Extracted entries |
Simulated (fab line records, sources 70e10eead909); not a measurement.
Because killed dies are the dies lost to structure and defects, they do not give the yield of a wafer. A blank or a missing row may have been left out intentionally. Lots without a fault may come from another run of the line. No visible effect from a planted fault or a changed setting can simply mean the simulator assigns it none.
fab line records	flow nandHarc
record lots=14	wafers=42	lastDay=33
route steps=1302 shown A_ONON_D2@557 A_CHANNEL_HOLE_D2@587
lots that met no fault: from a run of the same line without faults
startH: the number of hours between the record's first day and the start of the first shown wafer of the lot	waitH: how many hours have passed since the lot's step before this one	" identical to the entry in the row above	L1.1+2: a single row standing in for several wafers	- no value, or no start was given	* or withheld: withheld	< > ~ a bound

Action item | Write down the entire listing above verbatim.

Your response |
Simulated (fab line records, sources 70e10eead909); not a measurement.
Because killed dies are the dies lost to structure and defects, they do not give the yield of a wafer. A blank or a missing row may have been left out intentionally. Lots without a fault may come from another run of the line. No visible effect from a planted fault or a changed setting can simply mean the simulator assigns it none.
fab line records	flow nandHarc
record lots=14	wafers=42	lastDay=33
route steps=1302 shown A_ONON_D2@557 A_CHANNEL_HOLE_D2@587
lots that met no fault: from a run of the same line without faults
startH: the number of hours between the record's first day and the start of the first shown wafer of the lot	waitH: how many hours have passed since the lot's step before this one	" identical to the entry in the row above	L1.1+2: a single row standing in for several wafers	- no value, or no start was given	* or withheld: withheld	< > ~ a bound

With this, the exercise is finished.